- [Information given]:
---*---

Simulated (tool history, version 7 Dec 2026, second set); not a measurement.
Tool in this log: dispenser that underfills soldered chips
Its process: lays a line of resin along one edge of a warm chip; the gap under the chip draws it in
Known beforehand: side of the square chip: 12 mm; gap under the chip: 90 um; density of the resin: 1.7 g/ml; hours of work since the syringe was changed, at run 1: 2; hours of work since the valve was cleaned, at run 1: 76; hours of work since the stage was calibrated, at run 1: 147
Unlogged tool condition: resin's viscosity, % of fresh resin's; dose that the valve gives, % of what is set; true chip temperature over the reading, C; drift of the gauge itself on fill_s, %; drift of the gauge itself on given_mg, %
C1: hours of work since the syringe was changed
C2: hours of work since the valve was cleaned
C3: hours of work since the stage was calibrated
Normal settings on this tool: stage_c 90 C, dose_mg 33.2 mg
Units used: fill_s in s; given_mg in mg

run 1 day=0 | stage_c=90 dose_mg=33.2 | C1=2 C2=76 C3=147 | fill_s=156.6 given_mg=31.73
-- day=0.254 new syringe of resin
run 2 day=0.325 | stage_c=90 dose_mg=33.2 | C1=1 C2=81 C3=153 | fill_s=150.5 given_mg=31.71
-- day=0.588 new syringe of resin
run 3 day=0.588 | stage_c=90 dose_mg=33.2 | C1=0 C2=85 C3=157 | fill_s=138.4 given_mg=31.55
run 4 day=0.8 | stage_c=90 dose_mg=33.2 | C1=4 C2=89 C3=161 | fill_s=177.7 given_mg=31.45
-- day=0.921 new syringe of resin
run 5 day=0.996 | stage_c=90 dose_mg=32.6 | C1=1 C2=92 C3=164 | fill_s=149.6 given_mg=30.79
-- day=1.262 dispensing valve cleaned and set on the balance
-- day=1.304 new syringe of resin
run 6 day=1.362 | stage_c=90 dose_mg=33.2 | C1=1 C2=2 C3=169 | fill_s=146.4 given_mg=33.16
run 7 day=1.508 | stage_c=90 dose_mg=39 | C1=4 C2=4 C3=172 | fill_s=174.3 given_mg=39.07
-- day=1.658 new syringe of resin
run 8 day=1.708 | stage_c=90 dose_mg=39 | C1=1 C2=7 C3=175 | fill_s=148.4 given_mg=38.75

---*---

- [Work task]: Send back exactly, with nothing added, the lines from the first line of the material above through the line holding "-- day=0.254 new syringe of resin"; both ends are included.

- [Exercise output]:
Simulated (tool history, version 7 Dec 2026, second set); not a measurement.
Tool in this log: dispenser that underfills soldered chips
Its process: lays a line of resin along one edge of a warm chip; the gap under the chip draws it in
Known beforehand: side of the square chip: 12 mm; gap under the chip: 90 um; density of the resin: 1.7 g/ml; hours of work since the syringe was changed, at run 1: 2; hours of work since the valve was cleaned, at run 1: 76; hours of work since the stage was calibrated, at run 1: 147
Unlogged tool condition: resin's viscosity, % of fresh resin's; dose that the valve gives, % of what is set; true chip temperature over the reading, C; drift of the gauge itself on fill_s, %; drift of the gauge itself on given_mg, %
C1: hours of work since the syringe was changed
C2: hours of work since the valve was cleaned
C3: hours of work since the stage was calibrated
Normal settings on this tool: stage_c 90 C, dose_mg 33.2 mg
Units used: fill_s in s; given_mg in mg

run 1 day=0 | stage_c=90 dose_mg=33.2 | C1=2 C2=76 C3=147 | fill_s=156.6 given_mg=31.73
-- day=0.254 new syringe of resin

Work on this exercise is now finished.